* [Required action]
The answer is a stretch of the material below, returned exactly: the line containing "# hour 135.9: thermocouple", the line containing "# hour 160.5: showerhead replaced", and all lines between.

BEGIN
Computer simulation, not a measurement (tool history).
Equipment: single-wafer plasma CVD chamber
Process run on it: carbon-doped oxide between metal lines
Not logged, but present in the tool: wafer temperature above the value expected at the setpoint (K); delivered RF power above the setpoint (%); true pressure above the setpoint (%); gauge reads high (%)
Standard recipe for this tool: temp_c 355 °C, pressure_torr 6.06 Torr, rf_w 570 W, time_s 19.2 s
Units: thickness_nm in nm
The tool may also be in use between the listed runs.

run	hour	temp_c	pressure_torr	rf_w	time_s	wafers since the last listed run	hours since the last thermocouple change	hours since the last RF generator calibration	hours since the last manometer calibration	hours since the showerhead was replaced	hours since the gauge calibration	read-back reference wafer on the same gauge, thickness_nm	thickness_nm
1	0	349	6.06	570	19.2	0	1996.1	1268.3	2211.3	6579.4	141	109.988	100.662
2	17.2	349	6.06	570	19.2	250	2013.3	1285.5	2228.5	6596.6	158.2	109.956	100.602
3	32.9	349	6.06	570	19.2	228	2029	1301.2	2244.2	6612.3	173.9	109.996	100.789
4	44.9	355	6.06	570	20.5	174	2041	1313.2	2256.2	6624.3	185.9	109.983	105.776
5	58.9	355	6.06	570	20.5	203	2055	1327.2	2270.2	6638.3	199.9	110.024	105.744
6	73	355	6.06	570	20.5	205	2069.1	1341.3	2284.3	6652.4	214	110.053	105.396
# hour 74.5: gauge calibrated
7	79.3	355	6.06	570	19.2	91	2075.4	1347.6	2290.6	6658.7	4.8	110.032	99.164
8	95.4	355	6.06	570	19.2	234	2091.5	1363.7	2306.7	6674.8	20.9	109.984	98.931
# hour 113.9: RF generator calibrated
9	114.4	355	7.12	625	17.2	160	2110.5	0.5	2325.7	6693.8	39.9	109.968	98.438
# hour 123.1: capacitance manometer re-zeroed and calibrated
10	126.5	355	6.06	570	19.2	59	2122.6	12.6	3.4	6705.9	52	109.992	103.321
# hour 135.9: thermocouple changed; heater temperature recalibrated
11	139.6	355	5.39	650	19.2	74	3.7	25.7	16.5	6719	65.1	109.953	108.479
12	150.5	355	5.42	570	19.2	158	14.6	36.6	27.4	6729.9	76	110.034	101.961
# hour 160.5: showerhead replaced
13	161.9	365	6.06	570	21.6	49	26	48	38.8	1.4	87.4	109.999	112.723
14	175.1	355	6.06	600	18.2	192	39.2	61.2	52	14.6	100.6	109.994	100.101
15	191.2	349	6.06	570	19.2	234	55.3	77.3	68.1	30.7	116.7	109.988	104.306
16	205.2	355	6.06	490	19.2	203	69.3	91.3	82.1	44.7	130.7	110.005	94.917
END

* [Response box]
# hour 135.9: thermocouple changed; heater temperature recalibrated
11	139.6	355	5.39	650	19.2	74	3.7	25.7	16.5	6719	65.1	109.953	108.479
12	150.5	355	5.42	570	19.2	158	14.6	36.6	27.4	6729.9	76	110.034	101.961
# hour 160.5: showerhead replaced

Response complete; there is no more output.